Verbatim output of the full listing is required.

------------------------------------
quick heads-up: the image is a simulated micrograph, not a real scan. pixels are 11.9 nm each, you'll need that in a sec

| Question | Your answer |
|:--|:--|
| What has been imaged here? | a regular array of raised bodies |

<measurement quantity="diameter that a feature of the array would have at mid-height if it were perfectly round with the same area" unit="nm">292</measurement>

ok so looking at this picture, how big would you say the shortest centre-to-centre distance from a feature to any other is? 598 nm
------------------------------------

* [Result]:
quick heads-up: the image is a simulated micrograph, not a real scan. pixels are 11.9 nm each, you'll need that in a sec

| Question | Your answer |
|:--|:--|
| What has been imaged here? | a regular array of raised bodies |

<measurement quantity="diameter that a feature of the array would have at mid-height if it were perfectly round with the same area" unit="nm">292</measurement>

ok so looking at this picture, how big would you say the shortest centre-to-centre distance from a feature to any other is? 598 nm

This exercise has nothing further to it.